### REQUIRED ACTION
Word for word, please restate the lines from the beginning of the data through the line in which "Matching of chambers" appears.

### SOURCE MATERIAL
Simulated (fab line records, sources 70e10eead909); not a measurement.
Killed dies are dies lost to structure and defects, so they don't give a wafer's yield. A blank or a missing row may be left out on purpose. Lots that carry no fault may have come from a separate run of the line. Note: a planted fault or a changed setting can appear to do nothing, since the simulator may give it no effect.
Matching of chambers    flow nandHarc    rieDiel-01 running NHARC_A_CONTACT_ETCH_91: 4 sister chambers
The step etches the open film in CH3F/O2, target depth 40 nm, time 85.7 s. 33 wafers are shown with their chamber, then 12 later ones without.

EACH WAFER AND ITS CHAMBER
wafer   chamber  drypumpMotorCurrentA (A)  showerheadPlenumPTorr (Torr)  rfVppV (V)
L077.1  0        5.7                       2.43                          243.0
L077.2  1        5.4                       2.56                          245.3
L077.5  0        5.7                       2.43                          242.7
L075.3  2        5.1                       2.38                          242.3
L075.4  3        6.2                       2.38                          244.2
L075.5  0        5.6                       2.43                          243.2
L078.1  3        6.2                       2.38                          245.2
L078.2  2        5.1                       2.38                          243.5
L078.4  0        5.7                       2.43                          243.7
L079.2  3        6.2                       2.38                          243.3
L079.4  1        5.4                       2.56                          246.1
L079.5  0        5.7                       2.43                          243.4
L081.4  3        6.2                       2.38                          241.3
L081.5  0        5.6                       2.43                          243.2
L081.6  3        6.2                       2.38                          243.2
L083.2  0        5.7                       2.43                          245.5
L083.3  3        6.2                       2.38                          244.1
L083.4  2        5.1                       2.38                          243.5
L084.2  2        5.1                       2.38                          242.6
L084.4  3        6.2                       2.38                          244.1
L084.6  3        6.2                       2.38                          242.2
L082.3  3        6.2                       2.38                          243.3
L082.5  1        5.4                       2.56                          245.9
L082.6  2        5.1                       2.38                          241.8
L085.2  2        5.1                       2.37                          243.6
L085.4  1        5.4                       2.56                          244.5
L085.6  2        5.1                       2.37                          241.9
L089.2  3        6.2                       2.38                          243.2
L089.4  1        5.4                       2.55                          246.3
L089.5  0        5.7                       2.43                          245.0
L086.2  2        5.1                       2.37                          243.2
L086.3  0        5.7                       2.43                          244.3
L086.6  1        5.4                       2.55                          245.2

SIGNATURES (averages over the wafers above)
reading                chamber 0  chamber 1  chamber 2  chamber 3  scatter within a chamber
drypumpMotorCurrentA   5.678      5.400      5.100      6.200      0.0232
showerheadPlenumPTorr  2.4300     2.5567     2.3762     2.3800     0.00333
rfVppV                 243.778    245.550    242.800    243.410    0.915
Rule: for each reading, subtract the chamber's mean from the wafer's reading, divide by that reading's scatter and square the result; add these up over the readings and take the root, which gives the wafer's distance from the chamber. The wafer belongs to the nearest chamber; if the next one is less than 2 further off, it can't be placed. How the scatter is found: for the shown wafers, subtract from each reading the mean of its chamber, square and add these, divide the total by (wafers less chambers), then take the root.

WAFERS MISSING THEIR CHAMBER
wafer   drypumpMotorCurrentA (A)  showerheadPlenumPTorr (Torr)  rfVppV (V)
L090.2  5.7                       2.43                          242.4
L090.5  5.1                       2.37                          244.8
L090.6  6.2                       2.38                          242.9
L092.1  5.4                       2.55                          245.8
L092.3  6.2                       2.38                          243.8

### WRITTEN REPLY
Simulated (fab line records, sources 70e10eead909); not a measurement.
Killed dies are dies lost to structure and defects, so they don't give a wafer's yield. A blank or a missing row may be left out on purpose. Lots that carry no fault may have come from a separate run of the line. Note: a planted fault or a changed setting can appear to do nothing, since the simulator may give it no effect.
Matching of chambers    flow nandHarc    rieDiel-01 running NHARC_A_CONTACT_ETCH_91: 4 sister chambers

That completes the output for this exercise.